*WORK ITEM:* A faithful transcription of all the data is required.

────────

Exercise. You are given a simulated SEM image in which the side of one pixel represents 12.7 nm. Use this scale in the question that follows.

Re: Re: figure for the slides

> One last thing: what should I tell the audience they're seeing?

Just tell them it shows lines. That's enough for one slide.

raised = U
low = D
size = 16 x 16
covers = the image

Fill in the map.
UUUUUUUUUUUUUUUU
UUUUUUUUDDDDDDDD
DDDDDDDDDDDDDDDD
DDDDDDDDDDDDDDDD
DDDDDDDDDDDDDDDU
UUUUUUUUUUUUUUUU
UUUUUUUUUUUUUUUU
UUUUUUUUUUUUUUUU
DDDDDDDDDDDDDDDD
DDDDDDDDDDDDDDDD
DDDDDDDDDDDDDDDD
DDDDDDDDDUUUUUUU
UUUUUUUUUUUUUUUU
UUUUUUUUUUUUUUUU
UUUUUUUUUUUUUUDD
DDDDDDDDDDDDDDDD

────────

*ANSWER BOX:*
Exercise. You are given a simulated SEM image in which the side of one pixel represents 12.7 nm. Use this scale in the question that follows.

Re: Re: figure for the slides

> One last thing: what should I tell the audience they're seeing?

Just tell them it shows lines. That's enough for one slide.

raised = U
low = D
size = 16 x 16
covers = the image

Fill in the map.
UUUUUUUUUUUUUUUU
UUUUUUUUDDDDDDDD
DDDDDDDDDDDDDDDD
DDDDDDDDDDDDDDDD
DDDDDDDDDDDDDDDU
UUUUUUUUUUUUUUUU
UUUUUUUUUUUUUUUU
UUUUUUUUUUUUUUUU
DDDDDDDDDDDDDDDD
DDDDDDDDDDDDDDDD
DDDDDDDDDDDDDDDD
DDDDDDDDDUUUUUUU
UUUUUUUUUUUUUUUU
UUUUUUUUUUUUUUUU
UUUUUUUUUUUUUUDD
DDDDDDDDDDDDDDDD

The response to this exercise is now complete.